→ **WORK INSTRUCTION**
Here is a listing; restate all of it exactly.

*** DATA EXCERPTS

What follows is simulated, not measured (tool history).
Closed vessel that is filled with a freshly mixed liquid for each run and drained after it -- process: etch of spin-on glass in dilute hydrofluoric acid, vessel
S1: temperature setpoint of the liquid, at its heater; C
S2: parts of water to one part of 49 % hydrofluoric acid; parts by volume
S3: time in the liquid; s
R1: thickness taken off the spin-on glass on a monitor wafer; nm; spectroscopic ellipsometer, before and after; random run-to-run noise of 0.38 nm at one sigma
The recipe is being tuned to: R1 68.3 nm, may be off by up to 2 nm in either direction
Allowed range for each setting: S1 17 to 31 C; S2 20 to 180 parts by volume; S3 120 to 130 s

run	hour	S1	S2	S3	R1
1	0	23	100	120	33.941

******

→ **ANSWER SPACE**
What follows is simulated, not measured (tool history).
Closed vessel that is filled with a freshly mixed liquid for each run and drained after it -- process: etch of spin-on glass in dilute hydrofluoric acid, vessel
S1: temperature setpoint of the liquid, at its heater; C
S2: parts of water to one part of 49 % hydrofluoric acid; parts by volume
S3: time in the liquid; s
R1: thickness taken off the spin-on glass on a monitor wafer; nm; spectroscopic ellipsometer, before and after; random run-to-run noise of 0.38 nm at one sigma
The recipe is being tuned to: R1 68.3 nm, may be off by up to 2 nm in either direction
Allowed range for each setting: S1 17 to 31 C; S2 20 to 180 parts by volume; S3 120 to 130 s

run	hour	S1	S2	S3	R1
1	0	23	100	120	33.941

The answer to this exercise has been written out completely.